### EXERCISE DATA
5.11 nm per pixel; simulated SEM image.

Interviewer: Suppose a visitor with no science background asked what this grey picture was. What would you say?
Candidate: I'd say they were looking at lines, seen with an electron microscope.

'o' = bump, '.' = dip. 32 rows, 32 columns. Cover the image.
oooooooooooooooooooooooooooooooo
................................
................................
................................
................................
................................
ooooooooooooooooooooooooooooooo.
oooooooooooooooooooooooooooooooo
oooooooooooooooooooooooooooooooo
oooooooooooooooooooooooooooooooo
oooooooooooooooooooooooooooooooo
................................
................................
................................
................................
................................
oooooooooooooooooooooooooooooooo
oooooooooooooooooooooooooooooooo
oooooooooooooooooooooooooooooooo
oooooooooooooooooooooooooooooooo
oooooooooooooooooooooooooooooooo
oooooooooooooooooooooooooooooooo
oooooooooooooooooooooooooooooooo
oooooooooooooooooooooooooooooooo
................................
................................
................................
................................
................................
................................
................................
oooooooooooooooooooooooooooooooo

### EXERCISE
Go through the records and output them all, word for word.

### RESPONSE
5.11 nm per pixel; simulated SEM image.

Interviewer: Suppose a visitor with no science background asked what this grey picture was. What would you say?
Candidate: I'd say they were looking at lines, seen with an electron microscope.

'o' = bump, '.' = dip. 32 rows, 32 columns. Cover the image.
oooooooooooooooooooooooooooooooo
................................
................................
................................
................................
................................
ooooooooooooooooooooooooooooooo.
oooooooooooooooooooooooooooooooo
oooooooooooooooooooooooooooooooo
oooooooooooooooooooooooooooooooo
oooooooooooooooooooooooooooooooo
................................
................................
................................
................................
................................
oooooooooooooooooooooooooooooooo
oooooooooooooooooooooooooooooooo
oooooooooooooooooooooooooooooooo
oooooooooooooooooooooooooooooooo
oooooooooooooooooooooooooooooooo
oooooooooooooooooooooooooooooooo
oooooooooooooooooooooooooooooooo
oooooooooooooooooooooooooooooooo
................................
................................
................................
................................
................................
................................
................................
oooooooooooooooooooooooooooooooo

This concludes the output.